### EXERCISE
All of the data that appears below is to be given again precisely as written.

### SUPPLIED DATA
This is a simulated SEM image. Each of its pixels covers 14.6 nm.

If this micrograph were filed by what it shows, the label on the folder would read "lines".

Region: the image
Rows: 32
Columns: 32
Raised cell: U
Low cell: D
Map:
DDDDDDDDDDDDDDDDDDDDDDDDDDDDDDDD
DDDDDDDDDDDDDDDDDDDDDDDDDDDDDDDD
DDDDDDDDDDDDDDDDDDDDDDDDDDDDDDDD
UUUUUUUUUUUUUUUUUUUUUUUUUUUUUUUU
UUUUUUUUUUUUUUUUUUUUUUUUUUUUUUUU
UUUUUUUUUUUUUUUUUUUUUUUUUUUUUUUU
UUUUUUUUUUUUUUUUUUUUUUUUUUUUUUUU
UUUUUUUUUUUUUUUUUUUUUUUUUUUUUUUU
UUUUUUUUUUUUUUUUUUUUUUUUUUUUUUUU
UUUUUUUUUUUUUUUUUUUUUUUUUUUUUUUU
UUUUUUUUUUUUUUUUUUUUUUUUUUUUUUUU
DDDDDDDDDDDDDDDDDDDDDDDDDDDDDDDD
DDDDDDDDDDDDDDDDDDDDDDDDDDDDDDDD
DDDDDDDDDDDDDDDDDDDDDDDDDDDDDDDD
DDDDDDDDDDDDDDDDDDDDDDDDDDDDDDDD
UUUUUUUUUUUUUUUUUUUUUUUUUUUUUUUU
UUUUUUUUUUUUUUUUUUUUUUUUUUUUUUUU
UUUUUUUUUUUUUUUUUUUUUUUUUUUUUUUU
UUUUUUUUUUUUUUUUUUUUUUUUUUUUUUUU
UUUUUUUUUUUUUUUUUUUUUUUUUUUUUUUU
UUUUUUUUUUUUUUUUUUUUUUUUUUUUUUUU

### PROBLEM SOLUTION
This is a simulated SEM image. Each of its pixels covers 14.6 nm.

If this micrograph were filed by what it shows, the label on the folder would read "lines".

Region: the image
Rows: 32
Columns: 32
Raised cell: U
Low cell: D
Map:
DDDDDDDDDDDDDDDDDDDDDDDDDDDDDDDD
DDDDDDDDDDDDDDDDDDDDDDDDDDDDDDDD
DDDDDDDDDDDDDDDDDDDDDDDDDDDDDDDD
UUUUUUUUUUUUUUUUUUUUUUUUUUUUUUUU
UUUUUUUUUUUUUUUUUUUUUUUUUUUUUUUU
UUUUUUUUUUUUUUUUUUUUUUUUUUUUUUUU
UUUUUUUUUUUUUUUUUUUUUUUUUUUUUUUU
UUUUUUUUUUUUUUUUUUUUUUUUUUUUUUUU
UUUUUUUUUUUUUUUUUUUUUUUUUUUUUUUU
UUUUUUUUUUUUUUUUUUUUUUUUUUUUUUUU
UUUUUUUUUUUUUUUUUUUUUUUUUUUUUUUU
DDDDDDDDDDDDDDDDDDDDDDDDDDDDDDDD
DDDDDDDDDDDDDDDDDDDDDDDDDDDDDDDD
DDDDDDDDDDDDDDDDDDDDDDDDDDDDDDDD
DDDDDDDDDDDDDDDDDDDDDDDDDDDDDDDD
UUUUUUUUUUUUUUUUUUUUUUUUUUUUUUUU
UUUUUUUUUUUUUUUUUUUUUUUUUUUUUUUU
UUUUUUUUUUUUUUUUUUUUUUUUUUUUUUUU
UUUUUUUUUUUUUUUUUUUUUUUUUUUUUUUU
UUUUUUUUUUUUUUUUUUUUUUUUUUUUUUUU
UUUUUUUUUUUUUUUUUUUUUUUUUUUUUUUU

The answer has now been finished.